**** DATASET RECORDS
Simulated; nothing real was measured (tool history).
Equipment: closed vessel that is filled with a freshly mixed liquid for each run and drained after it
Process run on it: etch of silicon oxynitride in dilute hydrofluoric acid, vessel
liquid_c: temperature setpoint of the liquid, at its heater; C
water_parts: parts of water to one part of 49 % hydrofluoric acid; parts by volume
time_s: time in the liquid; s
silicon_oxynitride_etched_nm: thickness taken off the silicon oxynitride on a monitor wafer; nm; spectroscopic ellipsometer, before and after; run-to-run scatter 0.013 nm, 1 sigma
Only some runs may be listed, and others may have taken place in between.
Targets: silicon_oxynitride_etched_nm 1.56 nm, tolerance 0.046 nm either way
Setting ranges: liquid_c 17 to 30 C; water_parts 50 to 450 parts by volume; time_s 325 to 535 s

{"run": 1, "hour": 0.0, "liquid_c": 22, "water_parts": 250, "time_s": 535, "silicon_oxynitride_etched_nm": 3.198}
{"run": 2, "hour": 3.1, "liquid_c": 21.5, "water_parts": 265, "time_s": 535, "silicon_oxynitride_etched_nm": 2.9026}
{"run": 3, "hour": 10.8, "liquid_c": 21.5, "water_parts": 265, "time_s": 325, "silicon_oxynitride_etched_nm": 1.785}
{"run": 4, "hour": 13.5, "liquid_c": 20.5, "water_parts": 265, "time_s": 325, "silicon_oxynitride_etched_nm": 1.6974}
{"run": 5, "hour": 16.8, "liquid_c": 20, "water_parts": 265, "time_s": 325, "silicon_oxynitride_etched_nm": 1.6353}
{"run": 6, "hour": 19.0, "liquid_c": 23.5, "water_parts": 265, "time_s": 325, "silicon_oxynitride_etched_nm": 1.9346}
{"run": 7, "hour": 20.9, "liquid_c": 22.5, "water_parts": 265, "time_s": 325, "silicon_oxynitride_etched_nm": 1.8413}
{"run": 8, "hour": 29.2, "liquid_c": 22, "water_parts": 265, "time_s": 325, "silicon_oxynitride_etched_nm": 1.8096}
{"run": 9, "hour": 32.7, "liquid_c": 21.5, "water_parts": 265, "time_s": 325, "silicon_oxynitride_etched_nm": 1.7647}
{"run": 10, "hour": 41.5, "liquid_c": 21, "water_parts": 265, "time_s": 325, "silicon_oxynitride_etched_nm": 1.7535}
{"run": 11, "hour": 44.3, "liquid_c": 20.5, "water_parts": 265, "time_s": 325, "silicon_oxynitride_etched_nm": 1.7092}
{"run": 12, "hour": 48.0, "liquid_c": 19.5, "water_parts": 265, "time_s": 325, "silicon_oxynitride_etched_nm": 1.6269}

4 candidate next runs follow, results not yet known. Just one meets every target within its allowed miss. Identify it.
********

ASSIGNED TASK
Only the lines above from the one with "liquid_c: temperature setpoint" through the one with "silicon_oxynitride_etched_nm: thickness taken" should be duplicated, character for character.

WRITTEN RESPONSE
liquid_c: temperature setpoint of the liquid, at its heater; C
water_parts: parts of water to one part of 49 % hydrofluoric acid; parts by volume
time_s: time in the liquid; s
silicon_oxynitride_etched_nm: thickness taken off the silicon oxynitride on a monitor wafer; nm; spectroscopic ellipsometer, before and after; run-to-run scatter 0.013 nm, 1 sigma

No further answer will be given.